▶ Required action
The response must contain all of the entries, each one repeated exactly.

▶ Information given
====================

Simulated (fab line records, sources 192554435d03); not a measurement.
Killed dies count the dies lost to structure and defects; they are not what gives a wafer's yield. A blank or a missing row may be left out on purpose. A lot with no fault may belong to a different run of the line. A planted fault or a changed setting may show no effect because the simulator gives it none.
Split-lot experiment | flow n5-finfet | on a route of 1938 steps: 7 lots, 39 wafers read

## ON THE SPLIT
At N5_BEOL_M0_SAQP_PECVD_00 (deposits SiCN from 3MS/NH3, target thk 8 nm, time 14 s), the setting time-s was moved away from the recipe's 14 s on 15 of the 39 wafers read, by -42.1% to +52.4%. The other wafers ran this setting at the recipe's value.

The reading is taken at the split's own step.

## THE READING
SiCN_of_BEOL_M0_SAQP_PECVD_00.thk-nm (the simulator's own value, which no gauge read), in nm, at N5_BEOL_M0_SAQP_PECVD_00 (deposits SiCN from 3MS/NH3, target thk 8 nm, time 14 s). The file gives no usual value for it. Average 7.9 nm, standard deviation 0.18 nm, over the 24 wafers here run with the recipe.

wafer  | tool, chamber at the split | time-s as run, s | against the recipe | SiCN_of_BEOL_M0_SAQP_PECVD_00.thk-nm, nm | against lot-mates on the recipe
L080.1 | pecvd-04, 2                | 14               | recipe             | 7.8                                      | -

====================

▶ Reply
Simulated (fab line records, sources 192554435d03); not a measurement.
Killed dies count the dies lost to structure and defects; they are not what gives a wafer's yield. A blank or a missing row may be left out on purpose. A lot with no fault may belong to a different run of the line. A planted fault or a changed setting may show no effect because the simulator gives it none.
Split-lot experiment | flow n5-finfet | on a route of 1938 steps: 7 lots, 39 wafers read

## ON THE SPLIT
At N5_BEOL_M0_SAQP_PECVD_00 (deposits SiCN from 3MS/NH3, target thk 8 nm, time 14 s), the setting time-s was moved away from the recipe's 14 s on 15 of the 39 wafers read, by -42.1% to +52.4%. The other wafers ran this setting at the recipe's value.

The reading is taken at the split's own step.

## THE READING
SiCN_of_BEOL_M0_SAQP_PECVD_00.thk-nm (the simulator's own value, which no gauge read), in nm, at N5_BEOL_M0_SAQP_PECVD_00 (deposits SiCN from 3MS/NH3, target thk 8 nm, time 14 s). The file gives no usual value for it. Average 7.9 nm, standard deviation 0.18 nm, over the 24 wafers here run with the recipe.

wafer  | tool, chamber at the split | time-s as run, s | against the recipe | SiCN_of_BEOL_M0_SAQP_PECVD_00.thk-nm, nm | against lot-mates on the recipe
L080.1 | pecvd-04, 2                | 14               | recipe             | 7.8                                      | -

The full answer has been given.